*** Opening SOURCE DATA ***
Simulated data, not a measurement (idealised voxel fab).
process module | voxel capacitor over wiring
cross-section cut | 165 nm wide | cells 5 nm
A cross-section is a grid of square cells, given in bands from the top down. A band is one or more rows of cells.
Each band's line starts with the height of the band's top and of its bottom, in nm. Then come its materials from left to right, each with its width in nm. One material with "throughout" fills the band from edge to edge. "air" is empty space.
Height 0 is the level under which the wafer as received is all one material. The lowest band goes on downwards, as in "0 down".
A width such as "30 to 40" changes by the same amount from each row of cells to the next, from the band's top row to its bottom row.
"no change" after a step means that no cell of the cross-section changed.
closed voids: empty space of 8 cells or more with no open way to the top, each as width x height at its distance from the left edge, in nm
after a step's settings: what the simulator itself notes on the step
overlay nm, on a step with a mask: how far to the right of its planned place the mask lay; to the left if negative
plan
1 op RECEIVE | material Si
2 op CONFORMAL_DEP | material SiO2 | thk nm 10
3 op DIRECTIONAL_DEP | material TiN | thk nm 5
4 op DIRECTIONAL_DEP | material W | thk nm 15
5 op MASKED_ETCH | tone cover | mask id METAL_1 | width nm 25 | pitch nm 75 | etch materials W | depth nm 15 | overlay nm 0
*** Closing SOURCE DATA ***

_REQUIRED ACTION_: Transcribe the entries above word for word, from the first line through the line containing "4 op DIRECTIONAL_DEP | material W | thk nm 15", and nothing else.

_YOUR SOLUTION_:
Simulated data, not a measurement (idealised voxel fab).
process module | voxel capacitor over wiring
cross-section cut | 165 nm wide | cells 5 nm
A cross-section is a grid of square cells, given in bands from the top down. A band is one or more rows of cells.
Each band's line starts with the height of the band's top and of its bottom, in nm. Then come its materials from left to right, each with its width in nm. One material with "throughout" fills the band from edge to edge. "air" is empty space.
Height 0 is the level under which the wafer as received is all one material. The lowest band goes on downwards, as in "0 down".
A width such as "30 to 40" changes by the same amount from each row of cells to the next, from the band's top row to its bottom row.
"no change" after a step means that no cell of the cross-section changed.
closed voids: empty space of 8 cells or more with no open way to the top, each as width x height at its distance from the left edge, in nm
after a step's settings: what the simulator itself notes on the step
overlay nm, on a step with a mask: how far to the right of its planned place the mask lay; to the left if negative
plan
1 op RECEIVE | material Si
2 op CONFORMAL_DEP | material SiO2 | thk nm 10
3 op DIRECTIONAL_DEP | material TiN | thk nm 5
4 op DIRECTIONAL_DEP | material W | thk nm 15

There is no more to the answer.